* [Activity]: Those lines of the material below that fall between its first line and the line with "lots that met", both included, are to be repeated exactly.

*** Information given Section Begins ***

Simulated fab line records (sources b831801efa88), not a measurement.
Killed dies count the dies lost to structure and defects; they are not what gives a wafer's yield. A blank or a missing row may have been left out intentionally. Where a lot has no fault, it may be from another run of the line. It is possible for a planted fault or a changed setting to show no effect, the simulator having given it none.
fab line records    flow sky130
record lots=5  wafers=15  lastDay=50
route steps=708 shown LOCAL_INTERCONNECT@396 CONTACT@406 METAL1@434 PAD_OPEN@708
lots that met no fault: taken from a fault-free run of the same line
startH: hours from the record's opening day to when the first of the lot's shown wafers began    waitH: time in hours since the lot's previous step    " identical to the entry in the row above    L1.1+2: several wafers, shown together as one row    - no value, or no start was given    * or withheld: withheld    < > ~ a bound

*** Information given Section Ends ***

* [Task response]:
Simulated fab line records (sources b831801efa88), not a measurement.
Killed dies count the dies lost to structure and defects; they are not what gives a wafer's yield. A blank or a missing row may have been left out intentionally. Where a lot has no fault, it may be from another run of the line. It is possible for a planted fault or a changed setting to show no effect, the simulator having given it none.
fab line records    flow sky130
record lots=5  wafers=15  lastDay=50
route steps=708 shown LOCAL_INTERCONNECT@396 CONTACT@406 METAL1@434 PAD_OPEN@708
lots that met no fault: taken from a fault-free run of the same line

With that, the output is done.